Required action
Only the lines from the top of the data through the line containing "A cross-section is" should be duplicated, exactly as they appear.

*** Given entries ***
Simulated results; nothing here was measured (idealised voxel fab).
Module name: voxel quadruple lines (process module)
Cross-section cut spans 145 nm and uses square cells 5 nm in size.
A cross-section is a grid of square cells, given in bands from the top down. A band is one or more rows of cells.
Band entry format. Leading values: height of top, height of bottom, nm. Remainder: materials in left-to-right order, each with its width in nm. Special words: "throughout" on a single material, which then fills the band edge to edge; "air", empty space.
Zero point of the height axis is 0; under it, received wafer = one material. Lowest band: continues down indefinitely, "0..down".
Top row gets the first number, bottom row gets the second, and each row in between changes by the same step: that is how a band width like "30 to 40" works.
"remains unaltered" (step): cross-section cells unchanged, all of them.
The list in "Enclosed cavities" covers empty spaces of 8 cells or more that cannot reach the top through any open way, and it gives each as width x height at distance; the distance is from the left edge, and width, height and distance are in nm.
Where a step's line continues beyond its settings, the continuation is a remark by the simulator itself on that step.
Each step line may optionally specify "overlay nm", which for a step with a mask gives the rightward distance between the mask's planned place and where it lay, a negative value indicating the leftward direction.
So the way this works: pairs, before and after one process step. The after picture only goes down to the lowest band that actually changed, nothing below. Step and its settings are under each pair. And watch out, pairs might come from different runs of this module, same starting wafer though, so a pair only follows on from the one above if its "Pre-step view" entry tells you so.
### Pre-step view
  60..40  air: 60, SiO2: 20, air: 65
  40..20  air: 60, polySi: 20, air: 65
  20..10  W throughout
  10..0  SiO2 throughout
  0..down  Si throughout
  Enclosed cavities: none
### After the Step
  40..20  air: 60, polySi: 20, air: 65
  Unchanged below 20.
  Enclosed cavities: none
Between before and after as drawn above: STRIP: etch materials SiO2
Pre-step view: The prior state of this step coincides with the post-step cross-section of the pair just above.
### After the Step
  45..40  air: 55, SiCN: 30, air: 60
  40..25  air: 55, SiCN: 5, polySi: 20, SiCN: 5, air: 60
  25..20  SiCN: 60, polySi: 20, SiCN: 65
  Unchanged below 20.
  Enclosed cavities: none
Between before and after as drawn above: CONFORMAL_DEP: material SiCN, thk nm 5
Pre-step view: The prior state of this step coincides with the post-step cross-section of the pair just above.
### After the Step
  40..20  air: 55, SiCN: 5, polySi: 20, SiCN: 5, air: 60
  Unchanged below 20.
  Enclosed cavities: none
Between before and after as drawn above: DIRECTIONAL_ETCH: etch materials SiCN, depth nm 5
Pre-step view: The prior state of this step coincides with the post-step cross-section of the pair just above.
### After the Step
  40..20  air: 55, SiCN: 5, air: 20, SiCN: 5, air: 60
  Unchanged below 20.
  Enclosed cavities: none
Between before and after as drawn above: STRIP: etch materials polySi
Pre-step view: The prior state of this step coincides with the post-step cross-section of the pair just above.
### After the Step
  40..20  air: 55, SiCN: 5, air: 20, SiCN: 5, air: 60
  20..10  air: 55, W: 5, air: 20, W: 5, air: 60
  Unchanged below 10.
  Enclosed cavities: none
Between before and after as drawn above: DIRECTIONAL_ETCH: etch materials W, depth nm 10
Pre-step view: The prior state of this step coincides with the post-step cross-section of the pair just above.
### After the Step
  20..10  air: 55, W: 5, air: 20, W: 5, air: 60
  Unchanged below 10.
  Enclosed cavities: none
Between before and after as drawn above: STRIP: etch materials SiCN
*** End of Given entries ***

Exercise solution
Simulated results; nothing here was measured (idealised voxel fab).
Module name: voxel quadruple lines (process module)
Cross-section cut spans 145 nm and uses square cells 5 nm in size.
A cross-section is a grid of square cells, given in bands from the top down. A band is one or more rows of cells.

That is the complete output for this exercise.